━━━━━ Extracted information ━━━━━

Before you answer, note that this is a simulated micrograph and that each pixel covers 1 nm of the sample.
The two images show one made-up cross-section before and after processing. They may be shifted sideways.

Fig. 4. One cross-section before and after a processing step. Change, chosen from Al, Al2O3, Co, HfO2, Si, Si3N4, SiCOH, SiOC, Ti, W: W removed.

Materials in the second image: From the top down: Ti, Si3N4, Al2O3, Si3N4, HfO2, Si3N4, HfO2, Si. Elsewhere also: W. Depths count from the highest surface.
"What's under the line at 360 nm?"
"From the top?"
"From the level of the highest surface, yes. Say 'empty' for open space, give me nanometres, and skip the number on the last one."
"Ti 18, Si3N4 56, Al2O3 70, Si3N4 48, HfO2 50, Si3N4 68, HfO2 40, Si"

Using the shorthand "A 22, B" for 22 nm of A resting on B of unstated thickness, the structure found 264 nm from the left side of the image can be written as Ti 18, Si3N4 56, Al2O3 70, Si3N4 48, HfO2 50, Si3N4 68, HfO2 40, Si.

━━━━━

Work request: Nothing should be returned except the lines from the first line of the data above through the line with "The two images", each one exact.

Response area:
Before you answer, note that this is a simulated micrograph and that each pixel covers 1 nm of the sample.
The two images show one made-up cross-section before and after processing. They may be shifted sideways.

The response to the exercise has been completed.